■ **Assigned task**
Nothing should be left out: repeat all the data exactly.

■ **Information**
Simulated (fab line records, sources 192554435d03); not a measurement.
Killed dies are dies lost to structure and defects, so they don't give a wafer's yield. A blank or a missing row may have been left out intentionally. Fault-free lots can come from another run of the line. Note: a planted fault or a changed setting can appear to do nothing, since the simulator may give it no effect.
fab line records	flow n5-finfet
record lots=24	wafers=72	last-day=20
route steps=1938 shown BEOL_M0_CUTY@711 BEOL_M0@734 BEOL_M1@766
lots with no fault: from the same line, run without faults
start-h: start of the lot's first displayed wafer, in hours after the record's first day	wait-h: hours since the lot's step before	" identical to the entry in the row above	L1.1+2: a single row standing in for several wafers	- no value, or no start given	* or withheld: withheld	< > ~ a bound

■ **Written reply**
Simulated (fab line records, sources 192554435d03); not a measurement.
Killed dies are dies lost to structure and defects, so they don't give a wafer's yield. A blank or a missing row may have been left out intentionally. Fault-free lots can come from another run of the line. Note: a planted fault or a changed setting can appear to do nothing, since the simulator may give it no effect.
fab line records	flow n5-finfet
record lots=24	wafers=72	last-day=20
route steps=1938 shown BEOL_M0_CUTY@711 BEOL_M0@734 BEOL_M1@766
lots with no fault: from the same line, run without faults
start-h: start of the lot's first displayed wafer, in hours after the record's first day	wait-h: hours since the lot's step before	" identical to the entry in the row above	L1.1+2: a single row standing in for several wafers	- no value, or no start given	* or withheld: withheld	< > ~ a bound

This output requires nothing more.